Record excerpts:
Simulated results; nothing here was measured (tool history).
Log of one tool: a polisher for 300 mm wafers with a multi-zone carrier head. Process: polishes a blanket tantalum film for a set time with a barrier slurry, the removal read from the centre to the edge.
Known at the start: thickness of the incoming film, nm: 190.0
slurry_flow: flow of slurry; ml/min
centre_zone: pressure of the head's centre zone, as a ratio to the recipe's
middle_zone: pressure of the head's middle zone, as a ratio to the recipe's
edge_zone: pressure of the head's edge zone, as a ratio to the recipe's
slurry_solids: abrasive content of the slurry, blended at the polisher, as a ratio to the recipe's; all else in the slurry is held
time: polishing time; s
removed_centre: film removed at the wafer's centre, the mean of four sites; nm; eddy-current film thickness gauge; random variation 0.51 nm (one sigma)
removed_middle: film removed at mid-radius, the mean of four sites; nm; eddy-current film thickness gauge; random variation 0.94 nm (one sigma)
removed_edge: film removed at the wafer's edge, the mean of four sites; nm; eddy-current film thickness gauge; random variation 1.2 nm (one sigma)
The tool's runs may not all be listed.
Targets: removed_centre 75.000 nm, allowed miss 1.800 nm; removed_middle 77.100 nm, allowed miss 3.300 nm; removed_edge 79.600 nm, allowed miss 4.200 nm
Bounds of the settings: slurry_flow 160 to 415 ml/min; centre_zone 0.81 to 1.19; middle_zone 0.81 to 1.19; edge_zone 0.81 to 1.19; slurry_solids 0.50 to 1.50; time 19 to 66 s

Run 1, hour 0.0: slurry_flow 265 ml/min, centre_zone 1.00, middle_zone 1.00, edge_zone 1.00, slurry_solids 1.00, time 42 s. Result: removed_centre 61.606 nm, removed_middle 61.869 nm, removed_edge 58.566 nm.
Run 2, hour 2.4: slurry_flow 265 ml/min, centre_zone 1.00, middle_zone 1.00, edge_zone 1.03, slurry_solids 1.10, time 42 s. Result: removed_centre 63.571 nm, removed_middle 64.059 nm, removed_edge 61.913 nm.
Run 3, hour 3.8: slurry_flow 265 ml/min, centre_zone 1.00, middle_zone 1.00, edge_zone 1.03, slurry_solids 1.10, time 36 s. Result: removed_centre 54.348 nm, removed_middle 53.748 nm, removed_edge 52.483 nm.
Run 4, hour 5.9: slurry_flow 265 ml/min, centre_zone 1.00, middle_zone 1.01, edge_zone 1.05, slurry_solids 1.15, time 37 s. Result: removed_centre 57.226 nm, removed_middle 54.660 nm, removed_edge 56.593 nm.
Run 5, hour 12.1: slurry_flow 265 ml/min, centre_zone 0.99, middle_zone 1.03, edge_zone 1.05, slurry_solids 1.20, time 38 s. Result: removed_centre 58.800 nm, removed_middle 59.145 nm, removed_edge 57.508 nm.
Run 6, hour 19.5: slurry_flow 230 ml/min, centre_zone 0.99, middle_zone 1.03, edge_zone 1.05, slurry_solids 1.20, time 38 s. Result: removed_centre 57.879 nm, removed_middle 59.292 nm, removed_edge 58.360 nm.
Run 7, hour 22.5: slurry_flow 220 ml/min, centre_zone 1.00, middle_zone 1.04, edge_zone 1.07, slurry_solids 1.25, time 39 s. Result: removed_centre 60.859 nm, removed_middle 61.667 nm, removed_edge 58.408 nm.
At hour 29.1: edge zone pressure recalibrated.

Activity: Having output the line that contains "removed_centre: film removed", stop. Every line before it, back to the first line of the data, must be reproduced exactly.

Task response:
Simulated results; nothing here was measured (tool history).
Log of one tool: a polisher for 300 mm wafers with a multi-zone carrier head. Process: polishes a blanket tantalum film for a set time with a barrier slurry, the removal read from the centre to the edge.
Known at the start: thickness of the incoming film, nm: 190.0
slurry_flow: flow of slurry; ml/min
centre_zone: pressure of the head's centre zone, as a ratio to the recipe's
middle_zone: pressure of the head's middle zone, as a ratio to the recipe's
edge_zone: pressure of the head's edge zone, as a ratio to the recipe's
slurry_solids: abrasive content of the slurry, blended at the polisher, as a ratio to the recipe's; all else in the slurry is held
time: polishing time; s
removed_centre: film removed at the wafer's centre, the mean of four sites; nm; eddy-current film thickness gauge; random variation 0.51 nm (one sigma)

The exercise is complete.